WORK ORDER:
Restate the records in their entirety, word for word.

** Opening SOURCE MATERIAL block **
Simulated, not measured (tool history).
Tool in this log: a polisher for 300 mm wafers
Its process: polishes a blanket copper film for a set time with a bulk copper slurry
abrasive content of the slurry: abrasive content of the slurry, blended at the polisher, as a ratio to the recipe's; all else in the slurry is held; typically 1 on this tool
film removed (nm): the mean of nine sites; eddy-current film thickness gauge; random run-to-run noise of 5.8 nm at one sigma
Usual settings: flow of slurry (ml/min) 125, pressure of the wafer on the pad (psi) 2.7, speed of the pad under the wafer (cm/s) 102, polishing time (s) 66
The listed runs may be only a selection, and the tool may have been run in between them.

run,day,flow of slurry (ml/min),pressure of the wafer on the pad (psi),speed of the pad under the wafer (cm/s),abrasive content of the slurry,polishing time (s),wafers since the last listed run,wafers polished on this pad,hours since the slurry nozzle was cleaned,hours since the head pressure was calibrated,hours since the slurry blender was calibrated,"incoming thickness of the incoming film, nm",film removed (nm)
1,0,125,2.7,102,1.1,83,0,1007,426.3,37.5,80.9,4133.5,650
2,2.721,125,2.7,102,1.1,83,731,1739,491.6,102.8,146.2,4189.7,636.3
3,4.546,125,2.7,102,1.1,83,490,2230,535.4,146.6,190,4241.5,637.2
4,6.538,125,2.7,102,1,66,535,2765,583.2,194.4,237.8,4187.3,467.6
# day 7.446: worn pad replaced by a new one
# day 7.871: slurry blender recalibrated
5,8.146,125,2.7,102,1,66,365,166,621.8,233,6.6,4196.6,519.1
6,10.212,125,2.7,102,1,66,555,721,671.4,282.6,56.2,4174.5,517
** Closing SOURCE MATERIAL block **

EXPECTED ANSWER:
Simulated, not measured (tool history).
Tool in this log: a polisher for 300 mm wafers
Its process: polishes a blanket copper film for a set time with a bulk copper slurry
abrasive content of the slurry: abrasive content of the slurry, blended at the polisher, as a ratio to the recipe's; all else in the slurry is held; typically 1 on this tool
film removed (nm): the mean of nine sites; eddy-current film thickness gauge; random run-to-run noise of 5.8 nm at one sigma
Usual settings: flow of slurry (ml/min) 125, pressure of the wafer on the pad (psi) 2.7, speed of the pad under the wafer (cm/s) 102, polishing time (s) 66
The listed runs may be only a selection, and the tool may have been run in between them.

run,day,flow of slurry (ml/min),pressure of the wafer on the pad (psi),speed of the pad under the wafer (cm/s),abrasive content of the slurry,polishing time (s),wafers since the last listed run,wafers polished on this pad,hours since the slurry nozzle was cleaned,hours since the head pressure was calibrated,hours since the slurry blender was calibrated,"incoming thickness of the incoming film, nm",film removed (nm)
1,0,125,2.7,102,1.1,83,0,1007,426.3,37.5,80.9,4133.5,650
2,2.721,125,2.7,102,1.1,83,731,1739,491.6,102.8,146.2,4189.7,636.3
3,4.546,125,2.7,102,1.1,83,490,2230,535.4,146.6,190,4241.5,637.2
4,6.538,125,2.7,102,1,66,535,2765,583.2,194.4,237.8,4187.3,467.6
# day 7.446: worn pad replaced by a new one
# day 7.871: slurry blender recalibrated
5,8.146,125,2.7,102,1,66,365,166,621.8,233,6.6,4196.6,519.1
6,10.212,125,2.7,102,1,66,555,721,671.4,282.6,56.2,4174.5,517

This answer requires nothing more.